<<<<
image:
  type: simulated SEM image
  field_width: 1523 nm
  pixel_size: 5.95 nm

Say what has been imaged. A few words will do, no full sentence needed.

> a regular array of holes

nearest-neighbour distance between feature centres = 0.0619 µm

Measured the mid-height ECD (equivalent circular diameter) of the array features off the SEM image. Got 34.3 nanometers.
>>>>

Would you write out all of the data exactly as given?

image:
  type: simulated SEM image
  field_width: 1523 nm
  pixel_size: 5.95 nm

Say what has been imaged. A few words will do, no full sentence needed.

> a regular array of holes

nearest-neighbour distance between feature centres = 0.0619 µm

Measured the mid-height ECD (equivalent circular diameter) of the array features off the SEM image. Got 34.3 nanometers.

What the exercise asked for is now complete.